*Action item*.
Would you restate the entries below word for word, starting at the first line and ending with the one that has "quantity,unit,value"?

#####
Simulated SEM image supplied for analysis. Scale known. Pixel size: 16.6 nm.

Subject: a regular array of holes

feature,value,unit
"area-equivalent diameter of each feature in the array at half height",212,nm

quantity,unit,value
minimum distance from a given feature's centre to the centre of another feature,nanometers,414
#####

*Response*.
Simulated SEM image supplied for analysis. Scale known. Pixel size: 16.6 nm.

Subject: a regular array of holes

feature,value,unit
"area-equivalent diameter of each feature in the array at half height",212,nm

quantity,unit,value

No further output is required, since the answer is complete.